====== DATA RECORDS
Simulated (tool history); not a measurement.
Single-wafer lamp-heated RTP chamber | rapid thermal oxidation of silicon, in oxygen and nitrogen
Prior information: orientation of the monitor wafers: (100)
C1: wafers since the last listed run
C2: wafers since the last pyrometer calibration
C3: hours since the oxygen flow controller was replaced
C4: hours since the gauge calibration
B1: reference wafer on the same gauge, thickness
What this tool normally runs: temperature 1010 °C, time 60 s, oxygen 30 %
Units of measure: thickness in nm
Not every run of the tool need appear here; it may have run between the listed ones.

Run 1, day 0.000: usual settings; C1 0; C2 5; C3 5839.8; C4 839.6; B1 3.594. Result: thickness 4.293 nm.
============

What you return should match the data character for character.

Simulated (tool history); not a measurement.
Single-wafer lamp-heated RTP chamber | rapid thermal oxidation of silicon, in oxygen and nitrogen
Prior information: orientation of the monitor wafers: (100)
C1: wafers since the last listed run
C2: wafers since the last pyrometer calibration
C3: hours since the oxygen flow controller was replaced
C4: hours since the gauge calibration
B1: reference wafer on the same gauge, thickness
What this tool normally runs: temperature 1010 °C, time 60 s, oxygen 30 %
Units of measure: thickness in nm
Not every run of the tool need appear here; it may have run between the listed ones.

Run 1, day 0.000: usual settings; C1 0; C2 5; C3 5839.8; C4 839.6; B1 3.594. Result: thickness 4.293 nm.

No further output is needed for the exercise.